SUPPLIED DATA >>
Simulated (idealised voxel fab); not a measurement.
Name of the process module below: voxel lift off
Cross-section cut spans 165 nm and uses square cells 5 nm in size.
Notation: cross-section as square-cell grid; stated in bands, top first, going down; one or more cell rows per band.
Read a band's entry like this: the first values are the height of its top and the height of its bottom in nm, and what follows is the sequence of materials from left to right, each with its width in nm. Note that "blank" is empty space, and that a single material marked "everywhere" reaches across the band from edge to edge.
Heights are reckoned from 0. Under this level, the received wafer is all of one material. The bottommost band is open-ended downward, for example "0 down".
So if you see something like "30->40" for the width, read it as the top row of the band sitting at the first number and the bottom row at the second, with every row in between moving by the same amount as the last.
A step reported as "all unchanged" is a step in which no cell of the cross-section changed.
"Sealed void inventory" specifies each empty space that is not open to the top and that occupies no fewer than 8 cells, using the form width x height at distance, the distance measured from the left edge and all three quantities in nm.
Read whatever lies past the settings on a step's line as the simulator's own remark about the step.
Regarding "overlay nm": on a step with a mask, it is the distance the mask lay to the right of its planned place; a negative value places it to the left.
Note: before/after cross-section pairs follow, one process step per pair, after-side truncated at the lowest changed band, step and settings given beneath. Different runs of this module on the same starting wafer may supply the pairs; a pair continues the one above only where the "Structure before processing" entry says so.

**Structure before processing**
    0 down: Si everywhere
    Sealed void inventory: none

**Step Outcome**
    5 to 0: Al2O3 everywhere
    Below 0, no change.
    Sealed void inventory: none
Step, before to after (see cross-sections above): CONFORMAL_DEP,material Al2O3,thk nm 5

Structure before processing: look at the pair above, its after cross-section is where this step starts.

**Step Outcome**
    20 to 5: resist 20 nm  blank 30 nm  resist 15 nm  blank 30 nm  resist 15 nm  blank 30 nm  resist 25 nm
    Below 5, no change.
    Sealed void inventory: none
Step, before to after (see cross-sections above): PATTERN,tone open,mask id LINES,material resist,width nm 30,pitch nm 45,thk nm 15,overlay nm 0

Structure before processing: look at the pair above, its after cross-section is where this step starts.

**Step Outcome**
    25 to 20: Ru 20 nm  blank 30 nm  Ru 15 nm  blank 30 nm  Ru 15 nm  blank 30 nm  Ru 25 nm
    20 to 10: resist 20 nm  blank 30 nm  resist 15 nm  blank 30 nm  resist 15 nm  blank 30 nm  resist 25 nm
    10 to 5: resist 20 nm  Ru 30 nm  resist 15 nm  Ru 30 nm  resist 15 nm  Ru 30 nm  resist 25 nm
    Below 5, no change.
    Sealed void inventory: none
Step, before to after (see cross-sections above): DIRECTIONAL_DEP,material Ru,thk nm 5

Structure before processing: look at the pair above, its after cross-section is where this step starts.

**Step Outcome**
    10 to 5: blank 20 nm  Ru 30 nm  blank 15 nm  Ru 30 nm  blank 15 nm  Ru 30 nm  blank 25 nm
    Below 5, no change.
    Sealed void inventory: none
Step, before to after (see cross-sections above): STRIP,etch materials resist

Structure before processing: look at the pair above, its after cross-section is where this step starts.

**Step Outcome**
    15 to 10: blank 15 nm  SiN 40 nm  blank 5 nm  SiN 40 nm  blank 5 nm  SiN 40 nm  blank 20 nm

WORK INSTRUCTION >> Your answer should consist solely of the lines above from the line with "quantities in nm." to the line with "Read whatever lies", both included, reproduced exactly.

YOUR RESPONSE >>
"Sealed void inventory" specifies each empty space that is not open to the top and that occupies no fewer than 8 cells, using the form width x height at distance, the distance measured from the left edge and all three quantities in nm.
Read whatever lies past the settings on a step's line as the simulator's own remark about the step.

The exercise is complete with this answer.